◆ **RECORDS PROVIDED**:

- Opening Delimiter -

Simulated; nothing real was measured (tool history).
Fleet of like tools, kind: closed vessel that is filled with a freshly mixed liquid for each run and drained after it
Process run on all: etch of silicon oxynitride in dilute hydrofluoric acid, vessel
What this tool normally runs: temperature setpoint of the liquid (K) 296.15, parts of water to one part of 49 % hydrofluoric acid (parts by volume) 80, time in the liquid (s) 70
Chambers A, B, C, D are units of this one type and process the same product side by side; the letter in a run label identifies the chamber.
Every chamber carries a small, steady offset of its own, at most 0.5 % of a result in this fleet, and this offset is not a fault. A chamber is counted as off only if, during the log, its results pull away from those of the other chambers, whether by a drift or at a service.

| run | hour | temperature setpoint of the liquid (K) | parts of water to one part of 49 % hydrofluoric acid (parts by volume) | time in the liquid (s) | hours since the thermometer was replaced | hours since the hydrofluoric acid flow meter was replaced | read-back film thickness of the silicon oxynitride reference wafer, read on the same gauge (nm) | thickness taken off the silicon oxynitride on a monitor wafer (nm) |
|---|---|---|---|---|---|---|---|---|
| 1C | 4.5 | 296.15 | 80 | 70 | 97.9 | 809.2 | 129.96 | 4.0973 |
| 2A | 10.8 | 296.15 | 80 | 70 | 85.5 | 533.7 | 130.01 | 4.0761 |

- Closing Delimiter -

Make an exact copy of all the data.

Simulated; nothing real was measured (tool history).
Fleet of like tools, kind: closed vessel that is filled with a freshly mixed liquid for each run and drained after it
Process run on all: etch of silicon oxynitride in dilute hydrofluoric acid, vessel
What this tool normally runs: temperature setpoint of the liquid (K) 296.15, parts of water to one part of 49 % hydrofluoric acid (parts by volume) 80, time in the liquid (s) 70
Chambers A, B, C, D are units of this one type and process the same product side by side; the letter in a run label identifies the chamber.
Every chamber carries a small, steady offset of its own, at most 0.5 % of a result in this fleet, and this offset is not a fault. A chamber is counted as off only if, during the log, its results pull away from those of the other chambers, whether by a drift or at a service.

| run | hour | temperature setpoint of the liquid (K) | parts of water to one part of 49 % hydrofluoric acid (parts by volume) | time in the liquid (s) | hours since the thermometer was replaced | hours since the hydrofluoric acid flow meter was replaced | read-back film thickness of the silicon oxynitride reference wafer, read on the same gauge (nm) | thickness taken off the silicon oxynitride on a monitor wafer (nm) |
|---|---|---|---|---|---|---|---|---|
| 1C | 4.5 | 296.15 | 80 | 70 | 97.9 | 809.2 | 129.96 | 4.0973 |
| 2A | 10.8 | 296.15 | 80 | 70 | 85.5 | 533.7 | 130.01 | 4.0761 |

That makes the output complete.